#### Exercise:
Could you output every record again, exactly as given?

(Provided material)
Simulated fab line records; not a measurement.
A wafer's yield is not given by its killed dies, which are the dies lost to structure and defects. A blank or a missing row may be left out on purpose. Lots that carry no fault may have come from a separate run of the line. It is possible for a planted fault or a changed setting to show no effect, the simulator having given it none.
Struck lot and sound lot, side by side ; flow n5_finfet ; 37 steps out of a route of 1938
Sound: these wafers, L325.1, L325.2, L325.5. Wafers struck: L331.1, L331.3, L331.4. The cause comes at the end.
(End Provided material)

#### Written answer:
Simulated fab line records; not a measurement.
A wafer's yield is not given by its killed dies, which are the dies lost to structure and defects. A blank or a missing row may be left out on purpose. Lots that carry no fault may have come from a separate run of the line. It is possible for a planted fault or a changed setting to show no effect, the simulator having given it none.
Struck lot and sound lot, side by side ; flow n5_finfet ; 37 steps out of a route of 1938
Sound: these wafers, L325.1, L325.2, L325.5. Wafers struck: L331.1, L331.3, L331.4. The cause comes at the end.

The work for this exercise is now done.